- Opening Delimiter -
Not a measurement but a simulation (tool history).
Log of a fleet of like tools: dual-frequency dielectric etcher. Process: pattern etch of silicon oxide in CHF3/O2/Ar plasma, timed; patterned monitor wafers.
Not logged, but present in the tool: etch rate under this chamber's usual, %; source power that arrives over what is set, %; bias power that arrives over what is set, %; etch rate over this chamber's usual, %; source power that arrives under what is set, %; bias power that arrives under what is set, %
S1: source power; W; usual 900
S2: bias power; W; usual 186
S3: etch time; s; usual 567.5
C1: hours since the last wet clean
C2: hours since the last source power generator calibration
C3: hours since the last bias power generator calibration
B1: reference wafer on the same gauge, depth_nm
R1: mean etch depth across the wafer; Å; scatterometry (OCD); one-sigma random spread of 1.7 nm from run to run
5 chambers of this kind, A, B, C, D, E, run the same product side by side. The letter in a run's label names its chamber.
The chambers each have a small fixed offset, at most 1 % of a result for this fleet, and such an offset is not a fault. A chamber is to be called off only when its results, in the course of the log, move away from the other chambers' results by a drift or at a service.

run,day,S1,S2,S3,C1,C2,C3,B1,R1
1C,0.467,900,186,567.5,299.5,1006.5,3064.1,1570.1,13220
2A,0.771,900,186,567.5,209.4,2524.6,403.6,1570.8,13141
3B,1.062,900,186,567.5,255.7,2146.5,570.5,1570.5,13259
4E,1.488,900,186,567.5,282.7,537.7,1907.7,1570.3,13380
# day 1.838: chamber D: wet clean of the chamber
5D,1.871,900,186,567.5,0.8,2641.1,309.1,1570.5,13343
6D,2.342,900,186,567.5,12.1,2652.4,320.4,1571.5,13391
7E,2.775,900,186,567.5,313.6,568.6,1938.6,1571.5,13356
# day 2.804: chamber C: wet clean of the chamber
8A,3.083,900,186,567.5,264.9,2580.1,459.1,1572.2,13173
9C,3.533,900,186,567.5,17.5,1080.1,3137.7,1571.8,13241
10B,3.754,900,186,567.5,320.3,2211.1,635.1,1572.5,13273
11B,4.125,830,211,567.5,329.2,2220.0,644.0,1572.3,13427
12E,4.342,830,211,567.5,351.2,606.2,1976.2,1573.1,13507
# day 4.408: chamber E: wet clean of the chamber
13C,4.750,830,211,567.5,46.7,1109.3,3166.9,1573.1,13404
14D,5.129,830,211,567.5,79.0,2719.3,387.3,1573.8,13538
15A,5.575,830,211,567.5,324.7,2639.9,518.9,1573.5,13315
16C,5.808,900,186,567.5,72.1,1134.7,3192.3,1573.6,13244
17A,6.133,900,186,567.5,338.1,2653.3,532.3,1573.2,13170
- Closing Delimiter -

### WORK ITEM
Please retype, with no changes, the lines that run from the first line of the entries to the line with "S3: etch time; s; usual 567.5", both ends included.

### WORKED SOLUTION
Not a measurement but a simulation (tool history).
Log of a fleet of like tools: dual-frequency dielectric etcher. Process: pattern etch of silicon oxide in CHF3/O2/Ar plasma, timed; patterned monitor wafers.
Not logged, but present in the tool: etch rate under this chamber's usual, %; source power that arrives over what is set, %; bias power that arrives over what is set, %; etch rate over this chamber's usual, %; source power that arrives under what is set, %; bias power that arrives under what is set, %
S1: source power; W; usual 900
S2: bias power; W; usual 186
S3: etch time; s; usual 567.5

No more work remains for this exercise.